Information given:

______________________________

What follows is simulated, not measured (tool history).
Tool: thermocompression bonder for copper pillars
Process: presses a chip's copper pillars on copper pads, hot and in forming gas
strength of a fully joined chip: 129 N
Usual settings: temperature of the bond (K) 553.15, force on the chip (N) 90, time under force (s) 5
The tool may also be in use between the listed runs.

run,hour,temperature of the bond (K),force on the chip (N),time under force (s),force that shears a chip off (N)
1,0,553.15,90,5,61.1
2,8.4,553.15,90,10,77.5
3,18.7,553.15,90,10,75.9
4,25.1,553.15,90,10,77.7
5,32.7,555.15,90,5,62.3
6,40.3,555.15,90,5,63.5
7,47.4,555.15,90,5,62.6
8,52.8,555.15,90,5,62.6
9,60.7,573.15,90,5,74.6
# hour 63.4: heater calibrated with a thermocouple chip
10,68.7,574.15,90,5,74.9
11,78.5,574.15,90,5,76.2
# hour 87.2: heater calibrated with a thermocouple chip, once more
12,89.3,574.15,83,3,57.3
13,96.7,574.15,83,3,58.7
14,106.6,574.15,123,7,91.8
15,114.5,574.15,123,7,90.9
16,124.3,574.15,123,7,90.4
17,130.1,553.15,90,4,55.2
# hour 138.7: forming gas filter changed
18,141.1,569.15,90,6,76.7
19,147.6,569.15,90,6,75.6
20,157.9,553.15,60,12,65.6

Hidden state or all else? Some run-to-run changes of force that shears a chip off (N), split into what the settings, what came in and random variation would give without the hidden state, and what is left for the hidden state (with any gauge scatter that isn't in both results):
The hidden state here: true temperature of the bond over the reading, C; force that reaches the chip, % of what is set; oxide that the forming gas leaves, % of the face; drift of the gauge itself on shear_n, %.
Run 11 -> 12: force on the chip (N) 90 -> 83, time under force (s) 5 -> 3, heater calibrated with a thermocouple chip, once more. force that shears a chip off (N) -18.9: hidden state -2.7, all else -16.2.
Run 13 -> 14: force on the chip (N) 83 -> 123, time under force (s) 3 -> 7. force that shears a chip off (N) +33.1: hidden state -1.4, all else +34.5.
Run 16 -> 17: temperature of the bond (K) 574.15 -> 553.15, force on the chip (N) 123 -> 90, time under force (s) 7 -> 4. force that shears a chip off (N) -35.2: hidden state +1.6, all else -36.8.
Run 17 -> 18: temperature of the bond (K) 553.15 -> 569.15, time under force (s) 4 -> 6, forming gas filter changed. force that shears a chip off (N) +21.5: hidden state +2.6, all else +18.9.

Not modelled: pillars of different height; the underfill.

______________________________

Work request: Take from the material above the lines running from the one with "Tool: thermocompression bonder" through the one with "The tool may", and repeat them exactly, with nothing else.

Task solution:
Tool: thermocompression bonder for copper pillars
Process: presses a chip's copper pillars on copper pads, hot and in forming gas
strength of a fully joined chip: 129 N
Usual settings: temperature of the bond (K) 553.15, force on the chip (N) 90, time under force (s) 5
The tool may also be in use between the listed runs.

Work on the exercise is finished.